▶ **RECORD EXCERPTS**
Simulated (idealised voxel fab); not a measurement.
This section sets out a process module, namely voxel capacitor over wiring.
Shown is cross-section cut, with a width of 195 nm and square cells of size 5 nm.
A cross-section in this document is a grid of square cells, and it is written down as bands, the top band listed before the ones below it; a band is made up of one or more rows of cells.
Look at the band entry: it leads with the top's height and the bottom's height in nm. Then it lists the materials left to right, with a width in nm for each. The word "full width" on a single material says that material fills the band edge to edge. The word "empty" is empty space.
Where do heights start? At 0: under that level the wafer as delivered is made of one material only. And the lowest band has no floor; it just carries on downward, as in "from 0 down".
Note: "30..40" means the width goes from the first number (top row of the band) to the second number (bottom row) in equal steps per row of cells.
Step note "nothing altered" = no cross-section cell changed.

▶ **REQUIRED ACTION**
Take each line of the listing above and set it down again exactly.

▶ **YOUR RESPONSE**
Simulated (idealised voxel fab); not a measurement.
This section sets out a process module, namely voxel capacitor over wiring.
Shown is cross-section cut, with a width of 195 nm and square cells of size 5 nm.
A cross-section in this document is a grid of square cells, and it is written down as bands, the top band listed before the ones below it; a band is made up of one or more rows of cells.
Look at the band entry: it leads with the top's height and the bottom's height in nm. Then it lists the materials left to right, with a width in nm for each. The word "full width" on a single material says that material fills the band edge to edge. The word "empty" is empty space.
Where do heights start? At 0: under that level the wafer as delivered is made of one material only. And the lowest band has no floor; it just carries on downward, as in "from 0 down".
Note: "30..40" means the width goes from the first number (top row of the band) to the second number (bottom row) in equal steps per row of cells.
Step note "nothing altered" = no cross-section cell changed.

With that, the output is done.